You are asked to write out the full listing exactly as it stands.

(Data records)
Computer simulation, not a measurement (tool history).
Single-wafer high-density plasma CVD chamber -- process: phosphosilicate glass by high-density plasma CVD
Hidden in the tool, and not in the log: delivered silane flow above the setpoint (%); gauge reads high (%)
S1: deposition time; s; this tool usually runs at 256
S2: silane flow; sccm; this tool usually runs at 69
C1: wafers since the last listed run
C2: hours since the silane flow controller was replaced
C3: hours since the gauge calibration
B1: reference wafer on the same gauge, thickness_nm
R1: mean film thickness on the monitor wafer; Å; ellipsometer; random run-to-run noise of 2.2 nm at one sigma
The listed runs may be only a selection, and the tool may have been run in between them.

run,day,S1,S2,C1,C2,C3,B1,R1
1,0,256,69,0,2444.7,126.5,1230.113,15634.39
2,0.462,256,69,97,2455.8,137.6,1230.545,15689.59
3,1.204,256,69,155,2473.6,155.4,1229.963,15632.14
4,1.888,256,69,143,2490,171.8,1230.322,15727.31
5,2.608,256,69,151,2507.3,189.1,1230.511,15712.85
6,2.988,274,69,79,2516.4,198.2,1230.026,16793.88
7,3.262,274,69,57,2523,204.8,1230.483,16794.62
(End Data records)

▶ _Answer box_:
Computer simulation, not a measurement (tool history).
Single-wafer high-density plasma CVD chamber -- process: phosphosilicate glass by high-density plasma CVD
Hidden in the tool, and not in the log: delivered silane flow above the setpoint (%); gauge reads high (%)
S1: deposition time; s; this tool usually runs at 256
S2: silane flow; sccm; this tool usually runs at 69
C1: wafers since the last listed run
C2: hours since the silane flow controller was replaced
C3: hours since the gauge calibration
B1: reference wafer on the same gauge, thickness_nm
R1: mean film thickness on the monitor wafer; Å; ellipsometer; random run-to-run noise of 2.2 nm at one sigma
The listed runs may be only a selection, and the tool may have been run in between them.

run,day,S1,S2,C1,C2,C3,B1,R1
1,0,256,69,0,2444.7,126.5,1230.113,15634.39
2,0.462,256,69,97,2455.8,137.6,1230.545,15689.59
3,1.204,256,69,155,2473.6,155.4,1229.963,15632.14
4,1.888,256,69,143,2490,171.8,1230.322,15727.31
5,2.608,256,69,151,2507.3,189.1,1230.511,15712.85
6,2.988,274,69,79,2516.4,198.2,1230.026,16793.88
7,3.262,274,69,57,2523,204.8,1230.483,16794.62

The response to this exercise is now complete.